**Brief**
Reproduce the records word for word, with nothing left out.

**Excerpted data**
□ □ □ □ □ □ □

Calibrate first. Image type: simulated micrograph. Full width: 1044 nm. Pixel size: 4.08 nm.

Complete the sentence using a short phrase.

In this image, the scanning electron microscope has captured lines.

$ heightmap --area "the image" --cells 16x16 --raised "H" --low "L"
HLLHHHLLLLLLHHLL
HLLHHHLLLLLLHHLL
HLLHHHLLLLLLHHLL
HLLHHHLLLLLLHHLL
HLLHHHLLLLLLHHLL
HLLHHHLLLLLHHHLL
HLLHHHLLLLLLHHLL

□ □ □ □ □ □ □

**Answer area**
Calibrate first. Image type: simulated micrograph. Full width: 1044 nm. Pixel size: 4.08 nm.

Complete the sentence using a short phrase.

In this image, the scanning electron microscope has captured lines.

$ heightmap --area "the image" --cells 16x16 --raised "H" --low "L"
HLLHHHLLLLLLHHLL
HLLHHHLLLLLLHHLL
HLLHHHLLLLLLHHLL
HLLHHHLLLLLLHHLL
HLLHHHLLLLLLHHLL
HLLHHHLLLLLHHHLL
HLLHHHLLLLLLHHLL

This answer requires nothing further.